ACTION ITEM:
From the line with "2,22.7,162.0,30.0,60,39.991,4.872" through the line with "9,240.9,162.0,13.5,60,40.006,4.861", inclusive, return each line of the data below exactly and leave the rest out.

EXTRACTED INFORMATION:
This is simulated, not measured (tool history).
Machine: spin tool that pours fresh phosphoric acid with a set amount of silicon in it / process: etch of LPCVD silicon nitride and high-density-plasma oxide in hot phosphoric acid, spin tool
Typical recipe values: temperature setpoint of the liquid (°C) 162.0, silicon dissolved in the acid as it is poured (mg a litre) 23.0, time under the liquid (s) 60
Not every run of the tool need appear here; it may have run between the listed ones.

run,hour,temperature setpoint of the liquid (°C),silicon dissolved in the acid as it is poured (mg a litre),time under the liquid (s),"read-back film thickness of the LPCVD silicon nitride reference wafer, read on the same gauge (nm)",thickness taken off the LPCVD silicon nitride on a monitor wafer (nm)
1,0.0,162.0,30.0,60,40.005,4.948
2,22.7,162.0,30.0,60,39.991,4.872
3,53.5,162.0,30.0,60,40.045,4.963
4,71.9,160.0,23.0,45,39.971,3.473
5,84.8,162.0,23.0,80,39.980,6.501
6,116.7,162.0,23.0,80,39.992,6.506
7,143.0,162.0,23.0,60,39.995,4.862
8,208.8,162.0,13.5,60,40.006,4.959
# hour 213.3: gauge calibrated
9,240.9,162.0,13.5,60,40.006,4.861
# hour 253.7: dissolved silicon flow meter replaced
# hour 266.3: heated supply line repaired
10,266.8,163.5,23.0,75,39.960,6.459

WRITTEN SOLUTION:
2,22.7,162.0,30.0,60,39.991,4.872
3,53.5,162.0,30.0,60,40.045,4.963
4,71.9,160.0,23.0,45,39.971,3.473
5,84.8,162.0,23.0,80,39.980,6.501
6,116.7,162.0,23.0,80,39.992,6.506
7,143.0,162.0,23.0,60,39.995,4.862
8,208.8,162.0,13.5,60,40.006,4.959
# hour 213.3: gauge calibrated
9,240.9,162.0,13.5,60,40.006,4.861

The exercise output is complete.